(Beginning of SUPPLIED RECORDS)
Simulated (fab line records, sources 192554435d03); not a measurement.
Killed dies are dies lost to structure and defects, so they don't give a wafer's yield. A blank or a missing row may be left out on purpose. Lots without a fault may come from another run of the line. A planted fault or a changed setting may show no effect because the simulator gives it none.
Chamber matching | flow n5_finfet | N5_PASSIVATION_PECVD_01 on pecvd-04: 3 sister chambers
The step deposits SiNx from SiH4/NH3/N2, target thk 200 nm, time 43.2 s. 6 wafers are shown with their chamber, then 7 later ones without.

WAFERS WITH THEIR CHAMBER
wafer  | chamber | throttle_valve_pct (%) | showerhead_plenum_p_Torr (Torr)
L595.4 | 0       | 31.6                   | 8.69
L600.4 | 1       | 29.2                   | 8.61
(End of SUPPLIED RECORDS)

BRIEF:
This exercise requires that all of the entries be repeated exactly.

WRITTEN SOLUTION:
Simulated (fab line records, sources 192554435d03); not a measurement.
Killed dies are dies lost to structure and defects, so they don't give a wafer's yield. A blank or a missing row may be left out on purpose. Lots without a fault may come from another run of the line. A planted fault or a changed setting may show no effect because the simulator gives it none.
Chamber matching | flow n5_finfet | N5_PASSIVATION_PECVD_01 on pecvd-04: 3 sister chambers
The step deposits SiNx from SiH4/NH3/N2, target thk 200 nm, time 43.2 s. 6 wafers are shown with their chamber, then 7 later ones without.

WAFERS WITH THEIR CHAMBER
wafer  | chamber | throttle_valve_pct (%) | showerhead_plenum_p_Torr (Torr)
L595.4 | 0       | 31.6                   | 8.69
L600.4 | 1       | 29.2                   | 8.61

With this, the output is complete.